### SUPPLIED MATERIAL
____________
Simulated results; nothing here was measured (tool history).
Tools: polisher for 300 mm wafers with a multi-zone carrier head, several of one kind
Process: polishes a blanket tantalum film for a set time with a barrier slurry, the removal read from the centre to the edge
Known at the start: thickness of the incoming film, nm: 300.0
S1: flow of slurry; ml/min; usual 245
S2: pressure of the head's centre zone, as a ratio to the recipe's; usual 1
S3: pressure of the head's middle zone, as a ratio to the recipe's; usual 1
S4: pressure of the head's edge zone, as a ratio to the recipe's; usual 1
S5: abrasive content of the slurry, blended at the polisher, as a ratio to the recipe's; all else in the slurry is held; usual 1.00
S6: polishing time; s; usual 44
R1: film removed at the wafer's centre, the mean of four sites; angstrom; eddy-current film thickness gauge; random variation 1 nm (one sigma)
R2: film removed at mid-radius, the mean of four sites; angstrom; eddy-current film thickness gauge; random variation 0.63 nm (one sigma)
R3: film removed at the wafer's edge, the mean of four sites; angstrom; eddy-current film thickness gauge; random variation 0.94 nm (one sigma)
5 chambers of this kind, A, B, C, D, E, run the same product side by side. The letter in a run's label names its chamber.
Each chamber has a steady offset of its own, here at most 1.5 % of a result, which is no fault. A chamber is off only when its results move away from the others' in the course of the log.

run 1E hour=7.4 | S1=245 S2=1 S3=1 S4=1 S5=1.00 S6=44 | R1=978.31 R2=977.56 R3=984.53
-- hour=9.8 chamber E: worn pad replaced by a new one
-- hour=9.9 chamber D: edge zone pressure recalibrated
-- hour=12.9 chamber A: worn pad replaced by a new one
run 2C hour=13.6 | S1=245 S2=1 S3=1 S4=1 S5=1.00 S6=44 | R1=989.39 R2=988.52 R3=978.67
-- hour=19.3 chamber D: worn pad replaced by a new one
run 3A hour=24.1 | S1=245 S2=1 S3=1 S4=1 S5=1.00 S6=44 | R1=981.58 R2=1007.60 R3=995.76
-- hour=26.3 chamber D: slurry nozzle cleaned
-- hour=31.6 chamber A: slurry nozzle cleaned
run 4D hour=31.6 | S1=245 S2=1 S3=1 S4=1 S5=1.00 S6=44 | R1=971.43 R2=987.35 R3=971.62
____________

### WORK REQUEST
Repeat exactly, please, each line from the beginning of the data through the line with "S4: pressure of" in it, and only those lines.

### EXERCISE ANSWER
Simulated results; nothing here was measured (tool history).
Tools: polisher for 300 mm wafers with a multi-zone carrier head, several of one kind
Process: polishes a blanket tantalum film for a set time with a barrier slurry, the removal read from the centre to the edge
Known at the start: thickness of the incoming film, nm: 300.0
S1: flow of slurry; ml/min; usual 245
S2: pressure of the head's centre zone, as a ratio to the recipe's; usual 1
S3: pressure of the head's middle zone, as a ratio to the recipe's; usual 1
S4: pressure of the head's edge zone, as a ratio to the recipe's; usual 1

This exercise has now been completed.